◆ ASSIGNMENT
Retype every entry below without altering anything.

◆ AVAILABLE DATA
□ □ □

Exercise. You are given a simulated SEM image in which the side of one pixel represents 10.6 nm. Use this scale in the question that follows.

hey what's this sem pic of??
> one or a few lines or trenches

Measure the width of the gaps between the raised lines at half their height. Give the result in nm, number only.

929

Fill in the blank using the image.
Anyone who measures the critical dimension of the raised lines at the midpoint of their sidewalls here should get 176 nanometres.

□ □ □

◆ ANSWER SPACE
Exercise. You are given a simulated SEM image in which the side of one pixel represents 10.6 nm. Use this scale in the question that follows.

hey what's this sem pic of??
> one or a few lines or trenches

Measure the width of the gaps between the raised lines at half their height. Give the result in nm, number only.

929

Fill in the blank using the image.
Anyone who measures the critical dimension of the raised lines at the midpoint of their sidewalls here should get 176 nanometres.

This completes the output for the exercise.